▶ Assigned task
Keeping every line intact, print the records that follow.

▶ Information shown
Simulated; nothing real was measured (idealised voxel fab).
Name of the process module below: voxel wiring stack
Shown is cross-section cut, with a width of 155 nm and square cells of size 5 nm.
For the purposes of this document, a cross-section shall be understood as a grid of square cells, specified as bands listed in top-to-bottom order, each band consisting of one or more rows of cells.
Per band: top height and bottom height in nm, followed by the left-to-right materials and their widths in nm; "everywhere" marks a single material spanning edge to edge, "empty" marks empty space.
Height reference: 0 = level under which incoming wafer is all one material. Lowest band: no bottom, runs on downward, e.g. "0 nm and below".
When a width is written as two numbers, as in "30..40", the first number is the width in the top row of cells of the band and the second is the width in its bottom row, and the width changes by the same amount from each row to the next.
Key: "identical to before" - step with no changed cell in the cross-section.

▶ Written solution
Simulated; nothing real was measured (idealised voxel fab).
Name of the process module below: voxel wiring stack
Shown is cross-section cut, with a width of 155 nm and square cells of size 5 nm.
For the purposes of this document, a cross-section shall be understood as a grid of square cells, specified as bands listed in top-to-bottom order, each band consisting of one or more rows of cells.
Per band: top height and bottom height in nm, followed by the left-to-right materials and their widths in nm; "everywhere" marks a single material spanning edge to edge, "empty" marks empty space.
Height reference: 0 = level under which incoming wafer is all one material. Lowest band: no bottom, runs on downward, e.g. "0 nm and below".
When a width is written as two numbers, as in "30..40", the first number is the width in the top row of cells of the band and the second is the width in its bottom row, and the width changes by the same amount from each row to the next.
Key: "identical to before" - step with no changed cell in the cross-section.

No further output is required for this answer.